• [WORK ITEM]: All of the data below should be copied exactly as it stands.

• [AVAILABLE DATA]:
== Segment start ==

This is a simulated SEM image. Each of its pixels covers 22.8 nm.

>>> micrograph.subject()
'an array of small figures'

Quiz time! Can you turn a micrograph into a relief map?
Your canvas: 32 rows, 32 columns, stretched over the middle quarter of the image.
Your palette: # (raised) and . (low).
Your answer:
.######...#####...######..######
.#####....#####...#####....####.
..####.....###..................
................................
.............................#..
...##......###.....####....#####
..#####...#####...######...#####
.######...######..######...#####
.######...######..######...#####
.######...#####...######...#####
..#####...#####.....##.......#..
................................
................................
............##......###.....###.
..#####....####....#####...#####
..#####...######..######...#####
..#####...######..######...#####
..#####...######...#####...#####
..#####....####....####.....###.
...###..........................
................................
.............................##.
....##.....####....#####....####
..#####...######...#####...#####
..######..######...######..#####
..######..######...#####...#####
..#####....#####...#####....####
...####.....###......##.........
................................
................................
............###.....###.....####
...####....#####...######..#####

== Segment end ==

• [ANSWER SECTION]:
This is a simulated SEM image. Each of its pixels covers 22.8 nm.

>>> micrograph.subject()
'an array of small figures'

Quiz time! Can you turn a micrograph into a relief map?
Your canvas: 32 rows, 32 columns, stretched over the middle quarter of the image.
Your palette: # (raised) and . (low).
Your answer:
.######...#####...######..######
.#####....#####...#####....####.
..####.....###..................
................................
.............................#..
...##......###.....####....#####
..#####...#####...######...#####
.######...######..######...#####
.######...######..######...#####
.######...#####...######...#####
..#####...#####.....##.......#..
................................
................................
............##......###.....###.
..#####....####....#####...#####
..#####...######..######...#####
..#####...######..######...#####
..#####...######...#####...#####
..#####....####....####.....###.
...###..........................
................................
.............................##.
....##.....####....#####....####
..#####...######...#####...#####
..######..######...######..#####
..######..######...#####...#####
..#####....#####...#####....####
...####.....###......##.........
................................
................................
............###.....###.....####
...####....#####...######..#####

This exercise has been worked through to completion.